● ● ● ● ● ● ●

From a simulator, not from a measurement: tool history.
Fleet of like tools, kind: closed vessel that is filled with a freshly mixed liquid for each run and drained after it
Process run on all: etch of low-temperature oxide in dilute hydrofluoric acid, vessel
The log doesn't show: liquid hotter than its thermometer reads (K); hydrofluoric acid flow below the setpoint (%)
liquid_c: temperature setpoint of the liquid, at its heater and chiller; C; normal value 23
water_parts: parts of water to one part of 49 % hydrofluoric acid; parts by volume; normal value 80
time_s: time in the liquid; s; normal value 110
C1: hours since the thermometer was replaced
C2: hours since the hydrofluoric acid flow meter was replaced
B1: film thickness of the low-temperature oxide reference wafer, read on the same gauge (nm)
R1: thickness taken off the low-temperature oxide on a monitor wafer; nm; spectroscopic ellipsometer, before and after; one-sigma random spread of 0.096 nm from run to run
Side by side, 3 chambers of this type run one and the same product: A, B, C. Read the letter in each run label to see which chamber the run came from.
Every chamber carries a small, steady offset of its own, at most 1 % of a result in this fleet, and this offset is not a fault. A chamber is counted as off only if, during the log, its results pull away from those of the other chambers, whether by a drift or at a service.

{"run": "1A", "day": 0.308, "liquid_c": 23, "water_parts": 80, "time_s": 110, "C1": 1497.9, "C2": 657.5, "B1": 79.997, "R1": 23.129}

● ● ● ● ● ● ●

ASSIGNED TASK =
Quote every line of the records above, from the first down to the one holding "Process run on", exactly as written.

TASK ANSWER =
From a simulator, not from a measurement: tool history.
Fleet of like tools, kind: closed vessel that is filled with a freshly mixed liquid for each run and drained after it
Process run on all: etch of low-temperature oxide in dilute hydrofluoric acid, vessel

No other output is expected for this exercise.